SUPPLIED INFORMATION
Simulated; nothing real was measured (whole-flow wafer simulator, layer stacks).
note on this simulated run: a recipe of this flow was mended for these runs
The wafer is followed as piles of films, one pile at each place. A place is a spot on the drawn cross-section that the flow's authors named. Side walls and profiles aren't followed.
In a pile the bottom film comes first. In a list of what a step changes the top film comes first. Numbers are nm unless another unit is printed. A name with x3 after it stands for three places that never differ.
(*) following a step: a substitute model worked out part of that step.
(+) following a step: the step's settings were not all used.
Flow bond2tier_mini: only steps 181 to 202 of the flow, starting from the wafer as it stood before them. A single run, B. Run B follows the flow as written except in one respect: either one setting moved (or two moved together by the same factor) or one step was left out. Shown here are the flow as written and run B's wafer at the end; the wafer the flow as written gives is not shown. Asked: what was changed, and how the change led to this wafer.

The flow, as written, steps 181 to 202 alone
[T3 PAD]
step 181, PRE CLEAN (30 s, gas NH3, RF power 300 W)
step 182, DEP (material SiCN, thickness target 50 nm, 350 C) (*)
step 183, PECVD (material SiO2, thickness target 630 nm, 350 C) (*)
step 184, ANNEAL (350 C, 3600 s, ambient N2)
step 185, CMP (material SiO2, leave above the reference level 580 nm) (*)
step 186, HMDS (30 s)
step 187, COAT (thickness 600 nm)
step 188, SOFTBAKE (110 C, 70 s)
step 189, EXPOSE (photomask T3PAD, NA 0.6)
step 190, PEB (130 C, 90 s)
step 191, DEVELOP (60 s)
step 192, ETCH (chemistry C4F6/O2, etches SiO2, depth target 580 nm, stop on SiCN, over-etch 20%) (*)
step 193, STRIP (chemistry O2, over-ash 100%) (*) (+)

EXERCISE
The complete material must be repeated exactly.

RESPONSE AREA
Simulated; nothing real was measured (whole-flow wafer simulator, layer stacks).
note on this simulated run: a recipe of this flow was mended for these runs
The wafer is followed as piles of films, one pile at each place. A place is a spot on the drawn cross-section that the flow's authors named. Side walls and profiles aren't followed.
In a pile the bottom film comes first. In a list of what a step changes the top film comes first. Numbers are nm unless another unit is printed. A name with x3 after it stands for three places that never differ.
(*) following a step: a substitute model worked out part of that step.
(+) following a step: the step's settings were not all used.
Flow bond2tier_mini: only steps 181 to 202 of the flow, starting from the wafer as it stood before them. A single run, B. Run B follows the flow as written except in one respect: either one setting moved (or two moved together by the same factor) or one step was left out. Shown here are the flow as written and run B's wafer at the end; the wafer the flow as written gives is not shown. Asked: what was changed, and how the change led to this wafer.

The flow, as written, steps 181 to 202 alone
[T3 PAD]
step 181, PRE CLEAN (30 s, gas NH3, RF power 300 W)
step 182, DEP (material SiCN, thickness target 50 nm, 350 C) (*)
step 183, PECVD (material SiO2, thickness target 630 nm, 350 C) (*)
step 184, ANNEAL (350 C, 3600 s, ambient N2)
step 185, CMP (material SiO2, leave above the reference level 580 nm) (*)
step 186, HMDS (30 s)
step 187, COAT (thickness 600 nm)
step 188, SOFTBAKE (110 C, 70 s)
step 189, EXPOSE (photomask T3PAD, NA 0.6)
step 190, PEB (130 C, 90 s)
step 191, DEVELOP (60 s)
step 192, ETCH (chemistry C4F6/O2, etches SiO2, depth target 580 nm, stop on SiCN, over-etch 20%) (*)
step 193, STRIP (chemistry O2, over-ash 100%) (*) (+)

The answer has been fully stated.